» Record set:
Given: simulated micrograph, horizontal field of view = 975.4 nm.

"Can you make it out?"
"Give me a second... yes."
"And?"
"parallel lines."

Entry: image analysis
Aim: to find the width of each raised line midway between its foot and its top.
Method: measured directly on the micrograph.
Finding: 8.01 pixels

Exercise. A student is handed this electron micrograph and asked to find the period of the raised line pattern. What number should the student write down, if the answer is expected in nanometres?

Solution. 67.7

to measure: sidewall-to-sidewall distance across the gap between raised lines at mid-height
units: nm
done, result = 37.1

» Work request:
Exact reproduction is required: output the lines from the start of the entries above through the line with "Finding: 8.01 pixels".

» Task output:
Given: simulated micrograph, horizontal field of view = 975.4 nm.

"Can you make it out?"
"Give me a second... yes."
"And?"
"parallel lines."

Entry: image analysis
Aim: to find the width of each raised line midway between its foot and its top.
Method: measured directly on the micrograph.
Finding: 8.01 pixels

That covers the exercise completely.